**Exercise**:
Return exactly the lines of the records below, starting at the line that contains "11 op CMP | height nm 40" and ending at the line that contains "29 op DIRECTIONAL_ETCH", with both of those lines kept.

**Input data**:
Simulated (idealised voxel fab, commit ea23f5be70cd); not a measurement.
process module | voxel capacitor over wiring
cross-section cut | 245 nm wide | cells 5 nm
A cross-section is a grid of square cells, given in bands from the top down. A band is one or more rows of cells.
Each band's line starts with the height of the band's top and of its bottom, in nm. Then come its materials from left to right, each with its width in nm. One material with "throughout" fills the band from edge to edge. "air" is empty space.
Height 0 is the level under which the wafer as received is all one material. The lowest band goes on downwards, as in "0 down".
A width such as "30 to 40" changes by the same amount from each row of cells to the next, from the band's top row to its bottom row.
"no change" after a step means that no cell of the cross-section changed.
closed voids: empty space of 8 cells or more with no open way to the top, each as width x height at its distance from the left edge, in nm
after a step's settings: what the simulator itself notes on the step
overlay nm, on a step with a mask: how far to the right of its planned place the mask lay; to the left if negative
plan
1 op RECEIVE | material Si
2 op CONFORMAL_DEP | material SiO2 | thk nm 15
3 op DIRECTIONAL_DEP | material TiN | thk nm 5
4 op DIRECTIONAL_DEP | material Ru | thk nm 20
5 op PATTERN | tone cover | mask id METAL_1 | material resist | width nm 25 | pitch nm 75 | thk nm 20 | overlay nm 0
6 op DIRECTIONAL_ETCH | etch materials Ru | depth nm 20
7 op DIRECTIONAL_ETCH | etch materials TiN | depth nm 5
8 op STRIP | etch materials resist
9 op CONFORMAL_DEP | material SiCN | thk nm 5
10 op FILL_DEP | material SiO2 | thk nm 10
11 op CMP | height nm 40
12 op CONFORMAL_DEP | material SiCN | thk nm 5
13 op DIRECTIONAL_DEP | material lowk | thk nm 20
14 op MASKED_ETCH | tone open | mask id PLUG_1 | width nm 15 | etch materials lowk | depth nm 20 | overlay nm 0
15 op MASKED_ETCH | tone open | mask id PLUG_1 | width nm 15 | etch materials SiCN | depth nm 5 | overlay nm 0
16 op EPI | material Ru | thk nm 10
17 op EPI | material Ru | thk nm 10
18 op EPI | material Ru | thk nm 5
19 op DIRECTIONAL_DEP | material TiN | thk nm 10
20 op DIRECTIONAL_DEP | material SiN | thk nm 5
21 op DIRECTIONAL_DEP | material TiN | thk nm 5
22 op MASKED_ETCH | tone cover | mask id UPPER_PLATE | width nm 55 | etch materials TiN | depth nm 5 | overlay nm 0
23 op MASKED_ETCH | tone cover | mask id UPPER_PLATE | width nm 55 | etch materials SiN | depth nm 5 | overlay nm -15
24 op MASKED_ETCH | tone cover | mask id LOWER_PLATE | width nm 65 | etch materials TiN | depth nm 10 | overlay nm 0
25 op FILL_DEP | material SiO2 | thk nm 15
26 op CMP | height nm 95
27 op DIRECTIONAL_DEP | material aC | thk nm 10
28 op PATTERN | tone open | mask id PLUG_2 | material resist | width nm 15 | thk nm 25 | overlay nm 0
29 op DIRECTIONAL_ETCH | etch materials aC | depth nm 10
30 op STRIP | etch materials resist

**Solution**:
11 op CMP | height nm 40
12 op CONFORMAL_DEP | material SiCN | thk nm 5
13 op DIRECTIONAL_DEP | material lowk | thk nm 20
14 op MASKED_ETCH | tone open | mask id PLUG_1 | width nm 15 | etch materials lowk | depth nm 20 | overlay nm 0
15 op MASKED_ETCH | tone open | mask id PLUG_1 | width nm 15 | etch materials SiCN | depth nm 5 | overlay nm 0
16 op EPI | material Ru | thk nm 10
17 op EPI | material Ru | thk nm 10
18 op EPI | material Ru | thk nm 5
19 op DIRECTIONAL_DEP | material TiN | thk nm 10
20 op DIRECTIONAL_DEP | material SiN | thk nm 5
21 op DIRECTIONAL_DEP | material TiN | thk nm 5
22 op MASKED_ETCH | tone cover | mask id UPPER_PLATE | width nm 55 | etch materials TiN | depth nm 5 | overlay nm 0
23 op MASKED_ETCH | tone cover | mask id UPPER_PLATE | width nm 55 | etch materials SiN | depth nm 5 | overlay nm -15
24 op MASKED_ETCH | tone cover | mask id LOWER_PLATE | width nm 65 | etch materials TiN | depth nm 10 | overlay nm 0
25 op FILL_DEP | material SiO2 | thk nm 15
26 op CMP | height nm 95
27 op DIRECTIONAL_DEP | material aC | thk nm 10
28 op PATTERN | tone open | mask id PLUG_2 | material resist | width nm 15 | thk nm 25 | overlay nm 0
29 op DIRECTIONAL_ETCH | etch materials aC | depth nm 10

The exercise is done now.